** Supplied information follows **

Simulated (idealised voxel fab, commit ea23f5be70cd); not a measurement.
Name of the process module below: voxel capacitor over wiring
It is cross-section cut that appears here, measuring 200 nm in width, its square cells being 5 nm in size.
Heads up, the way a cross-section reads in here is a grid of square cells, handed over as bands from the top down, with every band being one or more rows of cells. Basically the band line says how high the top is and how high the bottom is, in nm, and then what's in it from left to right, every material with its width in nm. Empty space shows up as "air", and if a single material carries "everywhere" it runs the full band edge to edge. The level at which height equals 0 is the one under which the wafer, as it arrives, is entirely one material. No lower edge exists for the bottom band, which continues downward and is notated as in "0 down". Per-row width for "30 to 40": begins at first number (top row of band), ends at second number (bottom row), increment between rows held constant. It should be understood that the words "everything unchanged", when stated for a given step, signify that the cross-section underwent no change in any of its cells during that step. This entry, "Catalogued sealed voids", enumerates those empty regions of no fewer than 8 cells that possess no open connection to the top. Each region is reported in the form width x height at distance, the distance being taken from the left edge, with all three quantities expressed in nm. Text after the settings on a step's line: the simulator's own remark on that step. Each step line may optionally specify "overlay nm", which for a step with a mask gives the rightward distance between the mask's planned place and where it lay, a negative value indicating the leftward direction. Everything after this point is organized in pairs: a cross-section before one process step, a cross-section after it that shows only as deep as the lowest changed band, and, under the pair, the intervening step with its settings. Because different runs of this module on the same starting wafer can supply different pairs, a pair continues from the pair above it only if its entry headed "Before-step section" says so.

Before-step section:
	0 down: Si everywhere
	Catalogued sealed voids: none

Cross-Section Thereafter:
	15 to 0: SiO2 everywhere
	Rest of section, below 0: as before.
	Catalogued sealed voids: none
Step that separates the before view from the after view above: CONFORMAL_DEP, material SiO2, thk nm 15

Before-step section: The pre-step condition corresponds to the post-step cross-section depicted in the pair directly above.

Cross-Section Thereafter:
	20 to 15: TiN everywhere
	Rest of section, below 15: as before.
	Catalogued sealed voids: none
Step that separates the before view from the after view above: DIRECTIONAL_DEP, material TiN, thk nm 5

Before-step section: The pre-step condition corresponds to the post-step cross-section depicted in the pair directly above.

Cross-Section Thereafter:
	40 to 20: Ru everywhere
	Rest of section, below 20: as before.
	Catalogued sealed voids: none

** End of Supplied information **

* Work task
Repeat exactly the lines of the data from the first one through the line with "It is cross-section", both of them included.

* Expected answer
Simulated (idealised voxel fab, commit ea23f5be70cd); not a measurement.
Name of the process module below: voxel capacitor over wiring
It is cross-section cut that appears here, measuring 200 nm in width, its square cells being 5 nm in size.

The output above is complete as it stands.